Work item: Keeping each word and mark in place, write out the full listing once more.

- Opening Delimiter -

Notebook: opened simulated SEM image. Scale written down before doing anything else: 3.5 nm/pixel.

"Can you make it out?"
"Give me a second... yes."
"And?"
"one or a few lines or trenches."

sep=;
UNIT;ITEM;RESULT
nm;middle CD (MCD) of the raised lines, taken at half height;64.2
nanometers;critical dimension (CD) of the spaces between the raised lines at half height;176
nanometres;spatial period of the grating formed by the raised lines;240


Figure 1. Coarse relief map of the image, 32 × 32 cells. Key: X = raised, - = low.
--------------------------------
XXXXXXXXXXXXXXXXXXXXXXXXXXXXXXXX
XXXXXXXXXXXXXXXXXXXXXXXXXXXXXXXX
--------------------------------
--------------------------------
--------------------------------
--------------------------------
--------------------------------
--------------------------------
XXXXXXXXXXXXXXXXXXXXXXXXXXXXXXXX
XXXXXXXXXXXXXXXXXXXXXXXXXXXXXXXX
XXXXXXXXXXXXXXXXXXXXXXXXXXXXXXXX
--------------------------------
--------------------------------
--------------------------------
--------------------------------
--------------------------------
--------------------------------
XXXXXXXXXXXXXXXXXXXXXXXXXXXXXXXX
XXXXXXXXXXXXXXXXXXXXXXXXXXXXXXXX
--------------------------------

- Closing Delimiter -

Written answer:
Notebook: opened simulated SEM image. Scale written down before doing anything else: 3.5 nm/pixel.

"Can you make it out?"
"Give me a second... yes."
"And?"
"one or a few lines or trenches."

sep=;
UNIT;ITEM;RESULT
nm;middle CD (MCD) of the raised lines, taken at half height;64.2
nanometers;critical dimension (CD) of the spaces between the raised lines at half height;176
nanometres;spatial period of the grating formed by the raised lines;240


Figure 1. Coarse relief map of the image, 32 × 32 cells. Key: X = raised, - = low.
--------------------------------
XXXXXXXXXXXXXXXXXXXXXXXXXXXXXXXX
XXXXXXXXXXXXXXXXXXXXXXXXXXXXXXXX
--------------------------------
--------------------------------
--------------------------------
--------------------------------
--------------------------------
--------------------------------
XXXXXXXXXXXXXXXXXXXXXXXXXXXXXXXX
XXXXXXXXXXXXXXXXXXXXXXXXXXXXXXXX
XXXXXXXXXXXXXXXXXXXXXXXXXXXXXXXX
--------------------------------
--------------------------------
--------------------------------
--------------------------------
--------------------------------
--------------------------------
XXXXXXXXXXXXXXXXXXXXXXXXXXXXXXXX
XXXXXXXXXXXXXXXXXXXXXXXXXXXXXXXX
--------------------------------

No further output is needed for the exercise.